Source information:
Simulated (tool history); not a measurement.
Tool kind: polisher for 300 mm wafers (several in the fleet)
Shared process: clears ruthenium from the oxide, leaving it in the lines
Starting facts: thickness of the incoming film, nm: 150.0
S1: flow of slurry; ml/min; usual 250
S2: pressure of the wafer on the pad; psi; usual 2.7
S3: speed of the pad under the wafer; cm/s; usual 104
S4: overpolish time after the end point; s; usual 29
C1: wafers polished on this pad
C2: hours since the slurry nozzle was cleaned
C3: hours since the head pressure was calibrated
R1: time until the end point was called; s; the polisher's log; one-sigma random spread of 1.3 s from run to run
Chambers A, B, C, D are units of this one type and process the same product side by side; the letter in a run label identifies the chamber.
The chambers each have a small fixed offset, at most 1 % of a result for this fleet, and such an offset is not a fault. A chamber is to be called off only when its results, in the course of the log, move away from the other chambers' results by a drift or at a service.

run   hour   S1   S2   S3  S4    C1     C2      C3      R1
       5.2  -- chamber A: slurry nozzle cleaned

Requirement:
Copy out each line of the material above, word for word, from the first down to the line containing "R1: time until". Add nothing.

Your response:
Simulated (tool history); not a measurement.
Tool kind: polisher for 300 mm wafers (several in the fleet)
Shared process: clears ruthenium from the oxide, leaving it in the lines
Starting facts: thickness of the incoming film, nm: 150.0
S1: flow of slurry; ml/min; usual 250
S2: pressure of the wafer on the pad; psi; usual 2.7
S3: speed of the pad under the wafer; cm/s; usual 104
S4: overpolish time after the end point; s; usual 29
C1: wafers polished on this pad
C2: hours since the slurry nozzle was cleaned
C3: hours since the head pressure was calibrated
R1: time until the end point was called; s; the polisher's log; one-sigma random spread of 1.3 s from run to run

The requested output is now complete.